Stop after the line containing "1 op RECEIVE | material Si": print each line exactly from the first line of the listing up to that point.

■ ■ ■ ■ ■ ■ ■

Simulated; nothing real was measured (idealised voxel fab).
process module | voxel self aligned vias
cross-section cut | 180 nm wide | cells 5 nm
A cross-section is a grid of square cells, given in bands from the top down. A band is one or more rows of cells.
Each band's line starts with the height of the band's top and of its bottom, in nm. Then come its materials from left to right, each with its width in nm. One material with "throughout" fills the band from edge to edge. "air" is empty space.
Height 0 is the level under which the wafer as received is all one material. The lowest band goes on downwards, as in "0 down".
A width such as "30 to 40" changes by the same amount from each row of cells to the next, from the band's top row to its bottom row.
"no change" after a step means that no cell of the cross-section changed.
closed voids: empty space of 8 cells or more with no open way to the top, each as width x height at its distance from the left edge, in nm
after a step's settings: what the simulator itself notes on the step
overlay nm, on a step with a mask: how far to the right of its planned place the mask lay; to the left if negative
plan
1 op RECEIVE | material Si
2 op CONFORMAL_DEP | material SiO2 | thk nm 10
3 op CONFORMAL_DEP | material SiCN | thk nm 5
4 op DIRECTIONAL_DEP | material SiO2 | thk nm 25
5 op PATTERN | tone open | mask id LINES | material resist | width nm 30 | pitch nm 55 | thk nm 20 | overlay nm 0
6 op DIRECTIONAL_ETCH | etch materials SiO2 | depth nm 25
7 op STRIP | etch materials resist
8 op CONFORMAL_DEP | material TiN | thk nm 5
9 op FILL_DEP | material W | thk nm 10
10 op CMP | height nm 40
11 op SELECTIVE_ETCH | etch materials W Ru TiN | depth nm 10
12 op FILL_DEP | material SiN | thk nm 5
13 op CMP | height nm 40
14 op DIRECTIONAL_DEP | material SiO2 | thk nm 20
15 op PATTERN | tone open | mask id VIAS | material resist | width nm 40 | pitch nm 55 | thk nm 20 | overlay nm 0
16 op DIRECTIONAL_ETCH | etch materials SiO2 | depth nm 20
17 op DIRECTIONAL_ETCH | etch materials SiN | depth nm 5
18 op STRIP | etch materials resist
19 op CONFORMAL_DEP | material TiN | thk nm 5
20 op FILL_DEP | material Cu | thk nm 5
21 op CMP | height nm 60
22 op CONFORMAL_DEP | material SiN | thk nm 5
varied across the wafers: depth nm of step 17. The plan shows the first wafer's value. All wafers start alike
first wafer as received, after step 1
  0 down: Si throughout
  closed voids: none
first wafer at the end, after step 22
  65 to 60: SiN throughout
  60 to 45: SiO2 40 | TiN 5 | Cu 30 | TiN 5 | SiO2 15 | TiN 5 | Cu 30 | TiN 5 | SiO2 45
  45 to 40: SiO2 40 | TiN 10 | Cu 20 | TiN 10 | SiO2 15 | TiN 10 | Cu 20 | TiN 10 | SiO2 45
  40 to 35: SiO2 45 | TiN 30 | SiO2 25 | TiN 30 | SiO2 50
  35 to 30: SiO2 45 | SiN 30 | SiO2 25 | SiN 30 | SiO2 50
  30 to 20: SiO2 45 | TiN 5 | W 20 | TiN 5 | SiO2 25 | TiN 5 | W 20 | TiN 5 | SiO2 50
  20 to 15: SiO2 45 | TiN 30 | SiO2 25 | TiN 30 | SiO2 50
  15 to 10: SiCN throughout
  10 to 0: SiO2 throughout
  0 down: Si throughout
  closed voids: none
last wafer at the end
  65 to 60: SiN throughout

■ ■ ■ ■ ■ ■ ■

YOUR RESPONSE:
Simulated; nothing real was measured (idealised voxel fab).
process module | voxel self aligned vias
cross-section cut | 180 nm wide | cells 5 nm
A cross-section is a grid of square cells, given in bands from the top down. A band is one or more rows of cells.
Each band's line starts with the height of the band's top and of its bottom, in nm. Then come its materials from left to right, each with its width in nm. One material with "throughout" fills the band from edge to edge. "air" is empty space.
Height 0 is the level under which the wafer as received is all one material. The lowest band goes on downwards, as in "0 down".
A width such as "30 to 40" changes by the same amount from each row of cells to the next, from the band's top row to its bottom row.
"no change" after a step means that no cell of the cross-section changed.
closed voids: empty space of 8 cells or more with no open way to the top, each as width x height at its distance from the left edge, in nm
after a step's settings: what the simulator itself notes on the step
overlay nm, on a step with a mask: how far to the right of its planned place the mask lay; to the left if negative
plan
1 op RECEIVE | material Si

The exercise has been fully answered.